(Task item) The lines wanted run from the first one below through the one with "To be met: film". Return them exactly.

Given records below:

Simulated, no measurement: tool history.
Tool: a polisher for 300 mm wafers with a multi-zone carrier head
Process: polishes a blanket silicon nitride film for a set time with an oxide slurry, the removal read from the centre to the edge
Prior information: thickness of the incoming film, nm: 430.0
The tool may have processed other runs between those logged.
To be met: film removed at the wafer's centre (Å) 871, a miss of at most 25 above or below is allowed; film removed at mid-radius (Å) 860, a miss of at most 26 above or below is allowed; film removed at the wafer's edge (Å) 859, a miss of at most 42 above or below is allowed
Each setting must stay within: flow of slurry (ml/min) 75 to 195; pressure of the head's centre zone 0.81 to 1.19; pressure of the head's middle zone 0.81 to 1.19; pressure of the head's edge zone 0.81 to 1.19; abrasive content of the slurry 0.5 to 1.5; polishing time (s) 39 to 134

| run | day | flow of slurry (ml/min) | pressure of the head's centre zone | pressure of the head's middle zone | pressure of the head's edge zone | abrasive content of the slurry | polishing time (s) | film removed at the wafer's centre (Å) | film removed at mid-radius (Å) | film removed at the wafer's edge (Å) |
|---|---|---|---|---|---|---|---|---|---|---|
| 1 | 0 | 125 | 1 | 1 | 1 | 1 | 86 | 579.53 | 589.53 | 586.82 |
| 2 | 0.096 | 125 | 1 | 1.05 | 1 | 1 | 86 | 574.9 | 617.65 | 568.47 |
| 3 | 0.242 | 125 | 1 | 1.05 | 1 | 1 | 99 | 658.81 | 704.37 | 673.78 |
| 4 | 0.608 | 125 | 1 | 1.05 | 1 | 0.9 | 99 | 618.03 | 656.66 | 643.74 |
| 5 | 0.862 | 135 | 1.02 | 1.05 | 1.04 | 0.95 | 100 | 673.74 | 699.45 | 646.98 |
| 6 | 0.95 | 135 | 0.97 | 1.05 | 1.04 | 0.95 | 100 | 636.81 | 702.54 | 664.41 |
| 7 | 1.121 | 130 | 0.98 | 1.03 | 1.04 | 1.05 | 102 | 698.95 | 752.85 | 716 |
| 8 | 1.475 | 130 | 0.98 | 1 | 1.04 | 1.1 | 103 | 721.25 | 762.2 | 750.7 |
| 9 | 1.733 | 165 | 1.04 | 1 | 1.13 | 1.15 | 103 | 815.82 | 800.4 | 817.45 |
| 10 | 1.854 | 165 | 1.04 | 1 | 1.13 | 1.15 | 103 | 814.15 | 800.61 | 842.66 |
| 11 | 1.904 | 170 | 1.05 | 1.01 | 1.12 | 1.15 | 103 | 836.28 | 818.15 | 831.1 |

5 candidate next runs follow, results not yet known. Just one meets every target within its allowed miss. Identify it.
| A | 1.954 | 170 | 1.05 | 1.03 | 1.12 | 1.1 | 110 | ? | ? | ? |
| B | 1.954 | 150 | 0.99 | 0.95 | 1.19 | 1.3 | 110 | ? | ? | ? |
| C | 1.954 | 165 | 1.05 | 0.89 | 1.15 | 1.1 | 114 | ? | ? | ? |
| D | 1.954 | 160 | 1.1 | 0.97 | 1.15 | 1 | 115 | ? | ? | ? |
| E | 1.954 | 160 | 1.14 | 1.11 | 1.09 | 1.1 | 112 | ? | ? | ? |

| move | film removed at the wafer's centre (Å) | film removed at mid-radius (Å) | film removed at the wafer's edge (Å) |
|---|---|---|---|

End of Given records.

(Your response)
Simulated, no measurement: tool history.
Tool: a polisher for 300 mm wafers with a multi-zone carrier head
Process: polishes a blanket silicon nitride film for a set time with an oxide slurry, the removal read from the centre to the edge
Prior information: thickness of the incoming film, nm: 430.0
The tool may have processed other runs between those logged.
To be met: film removed at the wafer's centre (Å) 871, a miss of at most 25 above or below is allowed; film removed at mid-radius (Å) 860, a miss of at most 26 above or below is allowed; film removed at the wafer's edge (Å) 859, a miss of at most 42 above or below is allowed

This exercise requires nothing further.